* **Action item**
Transcribe the listing below from its opening line up to and including the line that contains "S3: speed of"; reproduce nothing else.

* **Data records**
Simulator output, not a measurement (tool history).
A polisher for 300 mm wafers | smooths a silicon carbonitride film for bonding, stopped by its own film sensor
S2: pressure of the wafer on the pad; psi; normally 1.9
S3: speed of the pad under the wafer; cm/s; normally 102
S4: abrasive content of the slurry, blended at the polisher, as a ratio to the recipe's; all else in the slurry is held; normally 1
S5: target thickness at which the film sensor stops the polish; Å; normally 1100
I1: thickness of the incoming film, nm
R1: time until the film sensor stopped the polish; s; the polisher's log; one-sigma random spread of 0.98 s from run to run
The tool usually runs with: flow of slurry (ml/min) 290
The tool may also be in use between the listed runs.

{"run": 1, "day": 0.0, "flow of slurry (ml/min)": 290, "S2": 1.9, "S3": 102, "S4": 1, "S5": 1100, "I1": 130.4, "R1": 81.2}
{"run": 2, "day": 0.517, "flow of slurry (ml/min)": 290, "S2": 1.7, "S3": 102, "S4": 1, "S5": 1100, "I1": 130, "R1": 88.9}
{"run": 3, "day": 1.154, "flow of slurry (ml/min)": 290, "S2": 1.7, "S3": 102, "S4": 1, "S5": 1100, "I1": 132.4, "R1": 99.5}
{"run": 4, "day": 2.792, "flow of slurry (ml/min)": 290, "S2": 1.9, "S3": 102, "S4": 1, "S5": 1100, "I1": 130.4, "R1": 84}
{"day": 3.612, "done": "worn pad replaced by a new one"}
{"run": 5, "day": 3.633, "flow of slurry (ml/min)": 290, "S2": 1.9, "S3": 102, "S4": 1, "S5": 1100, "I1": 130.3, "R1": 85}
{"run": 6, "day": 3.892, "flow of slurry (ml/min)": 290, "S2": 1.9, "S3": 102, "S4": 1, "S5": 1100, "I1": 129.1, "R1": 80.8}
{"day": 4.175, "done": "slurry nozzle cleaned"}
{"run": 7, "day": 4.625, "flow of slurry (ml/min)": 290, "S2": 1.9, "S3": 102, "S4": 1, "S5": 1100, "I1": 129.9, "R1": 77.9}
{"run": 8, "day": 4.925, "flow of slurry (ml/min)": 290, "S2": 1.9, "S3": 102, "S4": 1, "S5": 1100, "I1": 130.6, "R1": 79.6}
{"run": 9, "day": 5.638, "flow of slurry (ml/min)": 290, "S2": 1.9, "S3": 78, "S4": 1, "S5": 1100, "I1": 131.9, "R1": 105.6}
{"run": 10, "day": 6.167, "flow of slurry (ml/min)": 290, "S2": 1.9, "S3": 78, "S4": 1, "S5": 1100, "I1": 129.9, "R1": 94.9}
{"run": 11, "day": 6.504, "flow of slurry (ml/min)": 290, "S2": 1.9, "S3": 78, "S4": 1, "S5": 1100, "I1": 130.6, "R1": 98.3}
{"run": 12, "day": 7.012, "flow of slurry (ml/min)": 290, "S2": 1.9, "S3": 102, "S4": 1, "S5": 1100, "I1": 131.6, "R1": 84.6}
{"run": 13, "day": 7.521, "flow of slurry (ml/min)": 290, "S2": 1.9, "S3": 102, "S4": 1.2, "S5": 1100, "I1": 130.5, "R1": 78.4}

* **Task answer**
Simulator output, not a measurement (tool history).
A polisher for 300 mm wafers | smooths a silicon carbonitride film for bonding, stopped by its own film sensor
S2: pressure of the wafer on the pad; psi; normally 1.9
S3: speed of the pad under the wafer; cm/s; normally 102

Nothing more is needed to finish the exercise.